**Information shown:**
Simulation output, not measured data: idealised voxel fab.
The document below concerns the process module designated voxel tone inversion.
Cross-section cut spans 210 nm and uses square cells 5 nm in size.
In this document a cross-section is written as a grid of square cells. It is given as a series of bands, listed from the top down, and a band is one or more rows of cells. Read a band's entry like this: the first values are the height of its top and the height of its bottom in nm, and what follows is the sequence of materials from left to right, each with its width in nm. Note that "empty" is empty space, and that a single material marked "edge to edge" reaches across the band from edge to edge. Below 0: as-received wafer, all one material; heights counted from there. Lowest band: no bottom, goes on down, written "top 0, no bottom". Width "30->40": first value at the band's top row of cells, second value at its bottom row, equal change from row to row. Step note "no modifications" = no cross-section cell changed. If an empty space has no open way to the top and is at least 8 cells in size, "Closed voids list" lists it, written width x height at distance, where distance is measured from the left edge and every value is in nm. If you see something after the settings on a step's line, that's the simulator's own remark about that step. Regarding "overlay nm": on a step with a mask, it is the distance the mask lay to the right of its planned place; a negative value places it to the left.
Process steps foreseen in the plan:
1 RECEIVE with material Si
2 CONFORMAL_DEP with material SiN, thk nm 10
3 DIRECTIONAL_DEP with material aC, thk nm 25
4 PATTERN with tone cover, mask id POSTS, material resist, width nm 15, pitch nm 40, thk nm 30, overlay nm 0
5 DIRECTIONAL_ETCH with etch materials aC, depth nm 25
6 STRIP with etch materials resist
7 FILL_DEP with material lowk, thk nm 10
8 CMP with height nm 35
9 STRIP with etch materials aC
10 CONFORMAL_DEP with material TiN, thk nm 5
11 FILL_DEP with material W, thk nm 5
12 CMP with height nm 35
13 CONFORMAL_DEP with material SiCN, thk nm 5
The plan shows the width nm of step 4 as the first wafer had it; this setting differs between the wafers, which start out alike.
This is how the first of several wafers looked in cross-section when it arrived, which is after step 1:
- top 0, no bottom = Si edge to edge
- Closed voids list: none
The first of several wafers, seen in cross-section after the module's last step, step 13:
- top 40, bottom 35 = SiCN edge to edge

**Action item:** Each line from the first line of the listing through the line with "Cross-section cut spans" must be output exactly, both ends included, and no other line may appear.

**Exercise solution:**
Simulation output, not measured data: idealised voxel fab.
The document below concerns the process module designated voxel tone inversion.
Cross-section cut spans 210 nm and uses square cells 5 nm in size.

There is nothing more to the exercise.